** Given data **
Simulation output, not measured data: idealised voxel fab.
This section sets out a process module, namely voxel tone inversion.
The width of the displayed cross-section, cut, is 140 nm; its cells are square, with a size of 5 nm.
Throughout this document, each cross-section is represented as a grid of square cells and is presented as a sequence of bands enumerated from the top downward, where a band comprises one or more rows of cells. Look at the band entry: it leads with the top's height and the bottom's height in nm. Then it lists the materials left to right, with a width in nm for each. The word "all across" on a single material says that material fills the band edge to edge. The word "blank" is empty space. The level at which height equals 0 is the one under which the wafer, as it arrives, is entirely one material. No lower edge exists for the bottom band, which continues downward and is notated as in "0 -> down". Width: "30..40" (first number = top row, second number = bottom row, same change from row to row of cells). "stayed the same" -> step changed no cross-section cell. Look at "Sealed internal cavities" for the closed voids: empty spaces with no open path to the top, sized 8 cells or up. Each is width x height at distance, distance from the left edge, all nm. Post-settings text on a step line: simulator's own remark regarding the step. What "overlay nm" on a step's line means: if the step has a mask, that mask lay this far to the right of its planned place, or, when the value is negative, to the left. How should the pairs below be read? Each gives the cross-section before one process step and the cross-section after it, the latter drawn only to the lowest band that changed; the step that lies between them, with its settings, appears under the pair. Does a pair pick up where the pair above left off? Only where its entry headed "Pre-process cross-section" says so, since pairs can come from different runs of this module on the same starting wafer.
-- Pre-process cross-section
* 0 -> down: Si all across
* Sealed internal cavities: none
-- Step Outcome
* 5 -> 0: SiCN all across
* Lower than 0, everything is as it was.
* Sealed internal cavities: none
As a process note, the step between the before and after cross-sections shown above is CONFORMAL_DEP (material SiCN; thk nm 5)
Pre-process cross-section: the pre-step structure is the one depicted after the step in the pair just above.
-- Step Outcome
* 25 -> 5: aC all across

** Activity **
Could you restate word for word the lines above from the one containing "SiCN all across" through the one containing "As a process", both included, and nothing else?

** Exercise response **
* 5 -> 0: SiCN all across
* Lower than 0, everything is as it was.
* Sealed internal cavities: none
As a process note, the step between the before and after cross-sections shown above is CONFORMAL_DEP (material SiCN; thk nm 5)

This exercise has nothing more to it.